[Entries shown]
====
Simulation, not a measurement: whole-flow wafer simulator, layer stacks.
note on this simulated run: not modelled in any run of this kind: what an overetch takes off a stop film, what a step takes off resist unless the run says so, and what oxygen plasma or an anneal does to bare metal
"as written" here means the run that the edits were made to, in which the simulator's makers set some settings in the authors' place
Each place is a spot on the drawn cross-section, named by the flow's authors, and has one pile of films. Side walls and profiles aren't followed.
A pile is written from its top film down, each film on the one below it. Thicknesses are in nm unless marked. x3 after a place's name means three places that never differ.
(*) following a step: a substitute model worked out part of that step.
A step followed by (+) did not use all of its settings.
====

[Action item]
With nothing left out, copy the data above exactly.

[Answer section]
Simulation, not a measurement: whole-flow wafer simulator, layer stacks.
note on this simulated run: not modelled in any run of this kind: what an overetch takes off a stop film, what a step takes off resist unless the run says so, and what oxygen plasma or an anneal does to bare metal
"as written" here means the run that the edits were made to, in which the simulator's makers set some settings in the authors' place
Each place is a spot on the drawn cross-section, named by the flow's authors, and has one pile of films. Side walls and profiles aren't followed.
A pile is written from its top film down, each film on the one below it. Thicknesses are in nm unless marked. x3 after a place's name means three places that never differ.
(*) following a step: a substitute model worked out part of that step.
A step followed by (+) did not use all of its settings.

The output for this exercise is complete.